- **Exercise data**:
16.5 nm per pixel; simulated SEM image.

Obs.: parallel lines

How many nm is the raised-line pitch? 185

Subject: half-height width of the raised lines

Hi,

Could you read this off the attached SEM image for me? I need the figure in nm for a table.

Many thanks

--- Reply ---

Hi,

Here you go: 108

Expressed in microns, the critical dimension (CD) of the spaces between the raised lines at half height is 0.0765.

- **Activity**:
Using the entries above, give back exactly the line containing "Obs.: parallel lines", the line containing "Here you go: 108", and every line between them, and nothing else.

- **Task output**:
Obs.: parallel lines

How many nm is the raised-line pitch? 185

Subject: half-height width of the raised lines

Hi,

Could you read this off the attached SEM image for me? I need the figure in nm for a table.

Many thanks

--- Reply ---

Hi,

Here you go: 108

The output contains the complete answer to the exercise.